ENTRIES PROVIDED:
/---

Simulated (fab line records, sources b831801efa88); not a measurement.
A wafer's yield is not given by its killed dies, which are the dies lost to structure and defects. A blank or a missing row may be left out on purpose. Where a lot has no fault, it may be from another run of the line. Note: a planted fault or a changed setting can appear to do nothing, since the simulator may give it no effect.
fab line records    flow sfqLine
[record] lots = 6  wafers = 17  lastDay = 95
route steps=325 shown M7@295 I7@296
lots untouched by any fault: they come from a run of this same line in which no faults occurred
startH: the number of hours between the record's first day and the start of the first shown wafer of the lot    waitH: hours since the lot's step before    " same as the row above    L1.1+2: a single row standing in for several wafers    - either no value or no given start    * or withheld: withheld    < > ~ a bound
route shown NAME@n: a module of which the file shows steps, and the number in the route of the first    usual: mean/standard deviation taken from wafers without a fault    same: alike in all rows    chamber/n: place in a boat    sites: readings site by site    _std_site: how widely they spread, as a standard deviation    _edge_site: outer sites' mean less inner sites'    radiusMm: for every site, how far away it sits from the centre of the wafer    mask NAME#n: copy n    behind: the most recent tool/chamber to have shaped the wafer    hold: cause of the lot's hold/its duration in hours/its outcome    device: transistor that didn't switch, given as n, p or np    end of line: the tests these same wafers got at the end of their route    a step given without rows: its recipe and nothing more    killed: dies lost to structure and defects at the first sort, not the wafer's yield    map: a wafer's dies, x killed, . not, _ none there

\---

EXERCISE: From the first line above through the line that contains "A wafer's yield", quote each line exactly. Output nothing more.

ANSWER SECTION:
Simulated (fab line records, sources b831801efa88); not a measurement.
A wafer's yield is not given by its killed dies, which are the dies lost to structure and defects. A blank or a missing row may be left out on purpose. Where a lot has no fault, it may be from another run of the line. Note: a planted fault or a changed setting can appear to do nothing, since the simulator may give it no effect.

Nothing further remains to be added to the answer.